§ Work request: An exact copy of the data below is required; return it in full.

··· Extracted entries

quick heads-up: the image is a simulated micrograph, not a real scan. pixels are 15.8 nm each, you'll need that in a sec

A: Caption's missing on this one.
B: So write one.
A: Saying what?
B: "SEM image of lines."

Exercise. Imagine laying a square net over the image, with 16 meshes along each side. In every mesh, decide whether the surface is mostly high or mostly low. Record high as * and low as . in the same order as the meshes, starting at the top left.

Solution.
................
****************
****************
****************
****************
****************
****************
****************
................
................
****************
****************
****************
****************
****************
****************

······

§ Task output:
quick heads-up: the image is a simulated micrograph, not a real scan. pixels are 15.8 nm each, you'll need that in a sec

A: Caption's missing on this one.
B: So write one.
A: Saying what?
B: "SEM image of lines."

Exercise. Imagine laying a square net over the image, with 16 meshes along each side. In every mesh, decide whether the surface is mostly high or mostly low. Record high as * and low as . in the same order as the meshes, starting at the top left.

Solution.
................
****************
****************
****************
****************
****************
****************
****************
................
................
****************
****************
****************
****************
****************
****************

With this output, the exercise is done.